• BRIEF: Print the data exactly as it is given, please.

DATA LISTING Block Start

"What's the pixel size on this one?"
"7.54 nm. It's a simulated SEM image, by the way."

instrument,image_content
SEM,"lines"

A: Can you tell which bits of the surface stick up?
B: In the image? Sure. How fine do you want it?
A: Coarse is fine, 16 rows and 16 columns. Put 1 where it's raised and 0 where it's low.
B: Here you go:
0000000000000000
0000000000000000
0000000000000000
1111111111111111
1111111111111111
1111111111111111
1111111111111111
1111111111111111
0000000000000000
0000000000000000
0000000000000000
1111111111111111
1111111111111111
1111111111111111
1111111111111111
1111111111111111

DATA LISTING Block End

• RESPONSE AREA:
"What's the pixel size on this one?"
"7.54 nm. It's a simulated SEM image, by the way."

instrument,image_content
SEM,"lines"

A: Can you tell which bits of the surface stick up?
B: In the image? Sure. How fine do you want it?
A: Coarse is fine, 16 rows and 16 columns. Put 1 where it's raised and 0 where it's low.
B: Here you go:
0000000000000000
0000000000000000
0000000000000000
1111111111111111
1111111111111111
1111111111111111
1111111111111111
1111111111111111
0000000000000000
0000000000000000
0000000000000000
1111111111111111
1111111111111111
1111111111111111
1111111111111111
1111111111111111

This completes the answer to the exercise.